:: Data listing

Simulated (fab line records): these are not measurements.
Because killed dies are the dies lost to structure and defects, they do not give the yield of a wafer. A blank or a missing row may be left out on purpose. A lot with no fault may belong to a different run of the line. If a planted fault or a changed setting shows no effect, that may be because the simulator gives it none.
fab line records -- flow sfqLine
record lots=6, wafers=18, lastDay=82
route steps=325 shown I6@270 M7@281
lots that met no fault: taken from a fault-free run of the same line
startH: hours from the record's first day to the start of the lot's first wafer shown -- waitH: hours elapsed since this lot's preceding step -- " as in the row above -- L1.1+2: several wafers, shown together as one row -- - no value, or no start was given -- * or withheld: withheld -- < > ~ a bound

::::

Task item: May I have the entries returned exactly, with every line in place?

Exercise solution:
Simulated (fab line records): these are not measurements.
Because killed dies are the dies lost to structure and defects, they do not give the yield of a wafer. A blank or a missing row may be left out on purpose. A lot with no fault may belong to a different run of the line. If a planted fault or a changed setting shows no effect, that may be because the simulator gives it none.
fab line records -- flow sfqLine
record lots=6, wafers=18, lastDay=82
route steps=325 shown I6@270 M7@281
lots that met no fault: taken from a fault-free run of the same line
startH: hours from the record's first day to the start of the lot's first wafer shown -- waitH: hours elapsed since this lot's preceding step -- " as in the row above -- L1.1+2: several wafers, shown together as one row -- - no value, or no start was given -- * or withheld: withheld -- < > ~ a bound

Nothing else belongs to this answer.